◆ **WORK ORDER**: Exactly as they appear, copy the lines from the start of the entries below to the line containing "C1: hours of", both ends included.

◆ **SOURCE DATA**:
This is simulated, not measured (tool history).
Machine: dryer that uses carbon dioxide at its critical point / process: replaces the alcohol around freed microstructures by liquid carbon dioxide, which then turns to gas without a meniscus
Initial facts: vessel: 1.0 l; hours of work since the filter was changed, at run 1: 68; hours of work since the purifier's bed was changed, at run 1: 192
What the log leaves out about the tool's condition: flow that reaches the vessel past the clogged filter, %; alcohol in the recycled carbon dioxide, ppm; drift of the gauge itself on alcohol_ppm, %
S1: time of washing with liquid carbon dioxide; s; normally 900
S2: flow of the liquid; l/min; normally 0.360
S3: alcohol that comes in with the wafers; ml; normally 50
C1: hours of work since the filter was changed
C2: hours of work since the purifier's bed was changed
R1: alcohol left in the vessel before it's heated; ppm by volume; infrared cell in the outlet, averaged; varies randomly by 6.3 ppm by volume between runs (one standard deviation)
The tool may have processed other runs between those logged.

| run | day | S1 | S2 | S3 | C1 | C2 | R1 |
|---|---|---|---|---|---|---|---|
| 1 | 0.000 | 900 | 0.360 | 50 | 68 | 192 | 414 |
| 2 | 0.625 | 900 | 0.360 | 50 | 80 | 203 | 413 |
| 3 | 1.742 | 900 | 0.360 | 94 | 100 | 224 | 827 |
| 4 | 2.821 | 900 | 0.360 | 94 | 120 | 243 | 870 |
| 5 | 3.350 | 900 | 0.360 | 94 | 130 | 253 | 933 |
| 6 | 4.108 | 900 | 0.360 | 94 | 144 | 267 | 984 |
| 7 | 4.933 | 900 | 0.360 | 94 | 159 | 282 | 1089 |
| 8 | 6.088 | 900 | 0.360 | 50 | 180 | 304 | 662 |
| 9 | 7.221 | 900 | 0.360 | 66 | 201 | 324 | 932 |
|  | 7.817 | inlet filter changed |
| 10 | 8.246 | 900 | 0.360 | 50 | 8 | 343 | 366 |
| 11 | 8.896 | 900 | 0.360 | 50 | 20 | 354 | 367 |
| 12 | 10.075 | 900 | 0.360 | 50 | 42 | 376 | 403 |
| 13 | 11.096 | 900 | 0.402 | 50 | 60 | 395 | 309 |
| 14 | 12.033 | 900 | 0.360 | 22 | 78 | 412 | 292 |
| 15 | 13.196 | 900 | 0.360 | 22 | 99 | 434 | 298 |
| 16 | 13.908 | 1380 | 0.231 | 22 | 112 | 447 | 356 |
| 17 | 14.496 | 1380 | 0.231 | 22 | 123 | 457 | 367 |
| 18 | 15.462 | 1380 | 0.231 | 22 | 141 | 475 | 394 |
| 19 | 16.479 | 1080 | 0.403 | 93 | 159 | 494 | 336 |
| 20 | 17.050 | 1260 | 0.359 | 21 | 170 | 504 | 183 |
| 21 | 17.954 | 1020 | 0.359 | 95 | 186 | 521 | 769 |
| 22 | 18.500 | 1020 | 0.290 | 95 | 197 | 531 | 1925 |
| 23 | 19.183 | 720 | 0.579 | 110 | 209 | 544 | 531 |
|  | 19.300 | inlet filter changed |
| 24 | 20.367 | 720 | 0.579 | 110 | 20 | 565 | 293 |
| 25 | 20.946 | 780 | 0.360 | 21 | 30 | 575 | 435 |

◆ **RESPONSE AREA**:
This is simulated, not measured (tool history).
Machine: dryer that uses carbon dioxide at its critical point / process: replaces the alcohol around freed microstructures by liquid carbon dioxide, which then turns to gas without a meniscus
Initial facts: vessel: 1.0 l; hours of work since the filter was changed, at run 1: 68; hours of work since the purifier's bed was changed, at run 1: 192
What the log leaves out about the tool's condition: flow that reaches the vessel past the clogged filter, %; alcohol in the recycled carbon dioxide, ppm; drift of the gauge itself on alcohol_ppm, %
S1: time of washing with liquid carbon dioxide; s; normally 900
S2: flow of the liquid; l/min; normally 0.360
S3: alcohol that comes in with the wafers; ml; normally 50
C1: hours of work since the filter was changed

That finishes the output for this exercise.